TASK ITEM: When you write out the material, keep every line exactly as it is.

SUPPLIED ENTRIES:
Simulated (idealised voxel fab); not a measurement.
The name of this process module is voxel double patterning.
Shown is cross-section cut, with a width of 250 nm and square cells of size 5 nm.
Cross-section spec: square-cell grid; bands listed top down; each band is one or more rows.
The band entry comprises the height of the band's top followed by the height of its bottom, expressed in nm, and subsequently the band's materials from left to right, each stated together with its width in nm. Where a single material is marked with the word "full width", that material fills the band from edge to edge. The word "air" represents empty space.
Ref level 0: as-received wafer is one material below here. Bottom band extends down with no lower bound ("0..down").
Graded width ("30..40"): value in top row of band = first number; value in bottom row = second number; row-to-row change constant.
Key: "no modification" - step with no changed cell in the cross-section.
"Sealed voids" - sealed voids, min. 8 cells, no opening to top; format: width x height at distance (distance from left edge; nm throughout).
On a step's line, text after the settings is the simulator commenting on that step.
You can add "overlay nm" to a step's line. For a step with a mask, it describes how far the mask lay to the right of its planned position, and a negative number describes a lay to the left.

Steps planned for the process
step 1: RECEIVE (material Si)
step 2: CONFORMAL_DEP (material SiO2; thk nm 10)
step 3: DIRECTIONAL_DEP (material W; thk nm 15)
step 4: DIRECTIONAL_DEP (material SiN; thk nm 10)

ANSWER BOX:
Simulated (idealised voxel fab); not a measurement.
The name of this process module is voxel double patterning.
Shown is cross-section cut, with a width of 250 nm and square cells of size 5 nm.
Cross-section spec: square-cell grid; bands listed top down; each band is one or more rows.
The band entry comprises the height of the band's top followed by the height of its bottom, expressed in nm, and subsequently the band's materials from left to right, each stated together with its width in nm. Where a single material is marked with the word "full width", that material fills the band from edge to edge. The word "air" represents empty space.
Ref level 0: as-received wafer is one material below here. Bottom band extends down with no lower bound ("0..down").
Graded width ("30..40"): value in top row of band = first number; value in bottom row = second number; row-to-row change constant.
Key: "no modification" - step with no changed cell in the cross-section.
"Sealed voids" - sealed voids, min. 8 cells, no opening to top; format: width x height at distance (distance from left edge; nm throughout).
On a step's line, text after the settings is the simulator commenting on that step.
You can add "overlay nm" to a step's line. For a step with a mask, it describes how far the mask lay to the right of its planned position, and a negative number describes a lay to the left.

Steps planned for the process
step 1: RECEIVE (material Si)
step 2: CONFORMAL_DEP (material SiO2; thk nm 10)
step 3: DIRECTIONAL_DEP (material W; thk nm 15)
step 4: DIRECTIONAL_DEP (material SiN; thk nm 10)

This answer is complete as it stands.